What the task needs is the data below, written out verbatim.

──────── Extracted information
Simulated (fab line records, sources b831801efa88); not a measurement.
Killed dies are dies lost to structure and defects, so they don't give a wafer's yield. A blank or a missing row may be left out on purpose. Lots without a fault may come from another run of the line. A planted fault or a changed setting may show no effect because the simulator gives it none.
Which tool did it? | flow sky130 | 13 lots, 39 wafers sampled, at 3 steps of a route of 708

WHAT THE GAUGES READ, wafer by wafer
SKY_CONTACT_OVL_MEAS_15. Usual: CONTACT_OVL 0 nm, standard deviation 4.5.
────────────────

**Task answer**.
Simulated (fab line records, sources b831801efa88); not a measurement.
Killed dies are dies lost to structure and defects, so they don't give a wafer's yield. A blank or a missing row may be left out on purpose. Lots without a fault may come from another run of the line. A planted fault or a changed setting may show no effect because the simulator gives it none.
Which tool did it? | flow sky130 | 13 lots, 39 wafers sampled, at 3 steps of a route of 708

WHAT THE GAUGES READ, wafer by wafer
SKY_CONTACT_OVL_MEAS_15. Usual: CONTACT_OVL 0 nm, standard deviation 4.5.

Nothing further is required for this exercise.